- **Supplied data**
--- START ---
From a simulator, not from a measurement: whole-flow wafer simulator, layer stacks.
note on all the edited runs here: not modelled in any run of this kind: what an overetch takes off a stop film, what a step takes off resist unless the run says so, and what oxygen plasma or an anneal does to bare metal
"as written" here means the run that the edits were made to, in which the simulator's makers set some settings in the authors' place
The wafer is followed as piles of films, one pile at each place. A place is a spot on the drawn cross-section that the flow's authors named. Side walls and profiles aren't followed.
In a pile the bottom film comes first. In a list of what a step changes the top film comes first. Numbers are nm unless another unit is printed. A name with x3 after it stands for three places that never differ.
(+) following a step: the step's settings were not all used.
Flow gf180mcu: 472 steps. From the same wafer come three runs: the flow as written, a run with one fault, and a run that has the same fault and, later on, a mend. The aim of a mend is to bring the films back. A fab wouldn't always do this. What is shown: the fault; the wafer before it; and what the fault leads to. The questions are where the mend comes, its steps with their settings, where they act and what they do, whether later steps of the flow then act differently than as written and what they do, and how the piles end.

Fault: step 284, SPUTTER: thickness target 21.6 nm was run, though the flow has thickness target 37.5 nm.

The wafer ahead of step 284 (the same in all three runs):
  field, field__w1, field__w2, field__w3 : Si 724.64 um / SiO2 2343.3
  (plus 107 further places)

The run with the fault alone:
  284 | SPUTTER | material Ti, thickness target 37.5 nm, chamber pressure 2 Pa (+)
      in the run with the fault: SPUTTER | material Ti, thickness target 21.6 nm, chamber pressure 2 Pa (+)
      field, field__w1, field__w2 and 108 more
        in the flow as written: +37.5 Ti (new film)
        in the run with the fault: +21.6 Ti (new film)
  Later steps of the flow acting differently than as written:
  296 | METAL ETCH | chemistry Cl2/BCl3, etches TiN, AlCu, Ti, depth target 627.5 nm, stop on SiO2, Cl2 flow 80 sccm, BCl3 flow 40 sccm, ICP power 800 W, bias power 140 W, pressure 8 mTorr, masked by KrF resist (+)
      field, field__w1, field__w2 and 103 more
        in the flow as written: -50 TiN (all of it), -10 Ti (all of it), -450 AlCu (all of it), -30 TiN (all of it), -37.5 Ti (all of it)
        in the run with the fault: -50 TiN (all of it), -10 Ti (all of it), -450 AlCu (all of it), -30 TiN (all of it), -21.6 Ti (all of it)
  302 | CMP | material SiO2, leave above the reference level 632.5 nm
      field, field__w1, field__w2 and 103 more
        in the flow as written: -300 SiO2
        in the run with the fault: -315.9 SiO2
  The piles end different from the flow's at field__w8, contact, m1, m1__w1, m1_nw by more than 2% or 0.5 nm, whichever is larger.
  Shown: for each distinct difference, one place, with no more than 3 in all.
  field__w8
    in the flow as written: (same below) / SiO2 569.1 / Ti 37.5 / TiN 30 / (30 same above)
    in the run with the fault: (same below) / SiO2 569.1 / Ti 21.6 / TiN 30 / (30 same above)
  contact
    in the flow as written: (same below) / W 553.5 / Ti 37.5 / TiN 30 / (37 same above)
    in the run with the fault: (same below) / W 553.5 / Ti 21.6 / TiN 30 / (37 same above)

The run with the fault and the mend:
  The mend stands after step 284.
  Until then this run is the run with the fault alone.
--- END ---

- **Work order**
In the material above, transcribe exactly the lines beginning at the one with "The wafer ahead" and ending at the one with "The mend stands after step 284.", both included.

- **Response box**
The wafer ahead of step 284 (the same in all three runs):
  field, field__w1, field__w2, field__w3 : Si 724.64 um / SiO2 2343.3
  (plus 107 further places)

The run with the fault alone:
  284 | SPUTTER | material Ti, thickness target 37.5 nm, chamber pressure 2 Pa (+)
      in the run with the fault: SPUTTER | material Ti, thickness target 21.6 nm, chamber pressure 2 Pa (+)
      field, field__w1, field__w2 and 108 more
        in the flow as written: +37.5 Ti (new film)
        in the run with the fault: +21.6 Ti (new film)
  Later steps of the flow acting differently than as written:
  296 | METAL ETCH | chemistry Cl2/BCl3, etches TiN, AlCu, Ti, depth target 627.5 nm, stop on SiO2, Cl2 flow 80 sccm, BCl3 flow 40 sccm, ICP power 800 W, bias power 140 W, pressure 8 mTorr, masked by KrF resist (+)
      field, field__w1, field__w2 and 103 more
        in the flow as written: -50 TiN (all of it), -10 Ti (all of it), -450 AlCu (all of it), -30 TiN (all of it), -37.5 Ti (all of it)
        in the run with the fault: -50 TiN (all of it), -10 Ti (all of it), -450 AlCu (all of it), -30 TiN (all of it), -21.6 Ti (all of it)
  302 | CMP | material SiO2, leave above the reference level 632.5 nm
      field, field__w1, field__w2 and 103 more
        in the flow as written: -300 SiO2
        in the run with the fault: -315.9 SiO2
  The piles end different from the flow's at field__w8, contact, m1, m1__w1, m1_nw by more than 2% or 0.5 nm, whichever is larger.
  Shown: for each distinct difference, one place, with no more than 3 in all.
  field__w8
    in the flow as written: (same below) / SiO2 569.1 / Ti 37.5 / TiN 30 / (30 same above)
    in the run with the fault: (same below) / SiO2 569.1 / Ti 21.6 / TiN 30 / (30 same above)
  contact
    in the flow as written: (same below) / W 553.5 / Ti 37.5 / TiN 30 / (37 same above)
    in the run with the fault: (same below) / W 553.5 / Ti 21.6 / TiN 30 / (37 same above)

The run with the fault and the mend:
  The mend stands after step 284.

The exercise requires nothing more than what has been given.